Beginning with the very first line, please reproduce the entries exactly through the line containing "Sound: wafers L379.2, L379.3, L379.6.".

-------- Information provided --------
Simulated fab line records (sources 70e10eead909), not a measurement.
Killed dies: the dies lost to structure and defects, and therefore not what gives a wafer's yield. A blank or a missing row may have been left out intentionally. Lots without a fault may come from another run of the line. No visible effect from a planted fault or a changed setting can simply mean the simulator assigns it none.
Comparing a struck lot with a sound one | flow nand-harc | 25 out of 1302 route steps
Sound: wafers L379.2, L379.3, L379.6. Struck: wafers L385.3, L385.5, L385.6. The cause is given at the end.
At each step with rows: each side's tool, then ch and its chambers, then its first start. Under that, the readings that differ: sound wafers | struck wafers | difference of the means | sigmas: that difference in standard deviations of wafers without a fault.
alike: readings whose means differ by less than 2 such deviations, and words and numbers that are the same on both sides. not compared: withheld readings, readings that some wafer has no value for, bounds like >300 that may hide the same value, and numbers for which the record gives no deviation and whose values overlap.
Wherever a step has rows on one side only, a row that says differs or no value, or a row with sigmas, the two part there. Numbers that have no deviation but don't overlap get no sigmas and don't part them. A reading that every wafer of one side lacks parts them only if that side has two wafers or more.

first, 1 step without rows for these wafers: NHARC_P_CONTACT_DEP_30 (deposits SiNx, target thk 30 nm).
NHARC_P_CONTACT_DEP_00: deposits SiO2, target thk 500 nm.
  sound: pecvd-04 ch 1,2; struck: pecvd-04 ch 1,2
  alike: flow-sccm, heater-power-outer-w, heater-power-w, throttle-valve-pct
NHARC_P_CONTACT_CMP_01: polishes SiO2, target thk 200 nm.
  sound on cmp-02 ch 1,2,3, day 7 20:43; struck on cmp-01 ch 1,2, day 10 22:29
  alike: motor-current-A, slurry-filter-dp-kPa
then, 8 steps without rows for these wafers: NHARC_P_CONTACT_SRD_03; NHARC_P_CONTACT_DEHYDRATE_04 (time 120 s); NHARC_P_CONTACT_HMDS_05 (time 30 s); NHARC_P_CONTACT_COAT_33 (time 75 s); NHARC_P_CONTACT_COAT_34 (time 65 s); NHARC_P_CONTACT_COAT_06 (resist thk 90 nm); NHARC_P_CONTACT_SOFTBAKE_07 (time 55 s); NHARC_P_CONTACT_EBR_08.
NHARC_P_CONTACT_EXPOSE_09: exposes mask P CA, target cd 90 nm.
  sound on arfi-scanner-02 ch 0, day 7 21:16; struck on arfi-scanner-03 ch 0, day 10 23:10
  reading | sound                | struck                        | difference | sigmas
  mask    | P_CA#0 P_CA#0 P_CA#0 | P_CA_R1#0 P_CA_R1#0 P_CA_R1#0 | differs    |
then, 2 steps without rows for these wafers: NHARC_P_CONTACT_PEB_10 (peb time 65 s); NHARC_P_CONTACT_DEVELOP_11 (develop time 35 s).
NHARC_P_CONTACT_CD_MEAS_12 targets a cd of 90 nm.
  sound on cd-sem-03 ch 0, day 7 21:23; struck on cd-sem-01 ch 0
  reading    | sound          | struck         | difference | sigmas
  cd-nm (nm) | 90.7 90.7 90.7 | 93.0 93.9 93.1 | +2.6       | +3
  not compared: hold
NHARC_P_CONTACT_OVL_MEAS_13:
--------

» Solution
Simulated fab line records (sources 70e10eead909), not a measurement.
Killed dies: the dies lost to structure and defects, and therefore not what gives a wafer's yield. A blank or a missing row may have been left out intentionally. Lots without a fault may come from another run of the line. No visible effect from a planted fault or a changed setting can simply mean the simulator assigns it none.
Comparing a struck lot with a sound one | flow nand-harc | 25 out of 1302 route steps
Sound: wafers L379.2, L379.3, L379.6. Struck: wafers L385.3, L385.5, L385.6. The cause is given at the end.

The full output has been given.